[SUPPLIED DATA]
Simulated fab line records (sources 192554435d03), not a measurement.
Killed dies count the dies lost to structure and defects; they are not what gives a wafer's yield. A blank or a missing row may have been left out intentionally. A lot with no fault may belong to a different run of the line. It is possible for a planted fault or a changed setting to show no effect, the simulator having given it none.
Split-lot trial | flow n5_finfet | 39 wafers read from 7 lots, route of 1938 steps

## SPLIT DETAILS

[WORK REQUEST] Copy the data above in its entirety, exactly as given.

[RESULT]
Simulated fab line records (sources 192554435d03), not a measurement.
Killed dies count the dies lost to structure and defects; they are not what gives a wafer's yield. A blank or a missing row may have been left out intentionally. A lot with no fault may belong to a different run of the line. It is possible for a planted fault or a changed setting to show no effect, the simulator having given it none.
Split-lot trial | flow n5_finfet | 39 wafers read from 7 lots, route of 1938 steps

## SPLIT DETAILS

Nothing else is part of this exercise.